WORK INSTRUCTION: The full listing below must be printed exactly, word for word.

*** ENTRIES SHOWN

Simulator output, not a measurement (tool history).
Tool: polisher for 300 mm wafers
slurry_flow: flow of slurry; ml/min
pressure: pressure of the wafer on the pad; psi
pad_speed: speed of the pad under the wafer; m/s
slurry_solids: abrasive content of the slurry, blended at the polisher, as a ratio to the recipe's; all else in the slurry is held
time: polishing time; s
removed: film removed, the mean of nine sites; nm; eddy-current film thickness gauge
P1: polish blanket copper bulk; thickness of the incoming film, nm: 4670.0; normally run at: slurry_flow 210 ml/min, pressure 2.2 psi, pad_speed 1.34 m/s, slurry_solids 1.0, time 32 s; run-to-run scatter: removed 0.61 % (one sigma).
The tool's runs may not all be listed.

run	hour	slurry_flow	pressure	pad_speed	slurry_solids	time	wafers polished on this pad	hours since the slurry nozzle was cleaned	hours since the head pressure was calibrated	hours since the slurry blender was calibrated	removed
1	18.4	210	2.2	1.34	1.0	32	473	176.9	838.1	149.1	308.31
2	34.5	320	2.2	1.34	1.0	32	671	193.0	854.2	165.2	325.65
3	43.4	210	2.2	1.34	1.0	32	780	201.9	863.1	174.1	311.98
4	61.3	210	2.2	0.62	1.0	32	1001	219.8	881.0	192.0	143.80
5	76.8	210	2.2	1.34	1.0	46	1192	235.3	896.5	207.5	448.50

******

ANSWER SECTION:
Simulator output, not a measurement (tool history).
Tool: polisher for 300 mm wafers
slurry_flow: flow of slurry; ml/min
pressure: pressure of the wafer on the pad; psi
pad_speed: speed of the pad under the wafer; m/s
slurry_solids: abrasive content of the slurry, blended at the polisher, as a ratio to the recipe's; all else in the slurry is held
time: polishing time; s
removed: film removed, the mean of nine sites; nm; eddy-current film thickness gauge
P1: polish blanket copper bulk; thickness of the incoming film, nm: 4670.0; normally run at: slurry_flow 210 ml/min, pressure 2.2 psi, pad_speed 1.34 m/s, slurry_solids 1.0, time 32 s; run-to-run scatter: removed 0.61 % (one sigma).
The tool's runs may not all be listed.

run	hour	slurry_flow	pressure	pad_speed	slurry_solids	time	wafers polished on this pad	hours since the slurry nozzle was cleaned	hours since the head pressure was calibrated	hours since the slurry blender was calibrated	removed
1	18.4	210	2.2	1.34	1.0	32	473	176.9	838.1	149.1	308.31
2	34.5	320	2.2	1.34	1.0	32	671	193.0	854.2	165.2	325.65
3	43.4	210	2.2	1.34	1.0	32	780	201.9	863.1	174.1	311.98
4	61.3	210	2.2	0.62	1.0	32	1001	219.8	881.0	192.0	143.80
5	76.8	210	2.2	1.34	1.0	46	1192	235.3	896.5	207.5	448.50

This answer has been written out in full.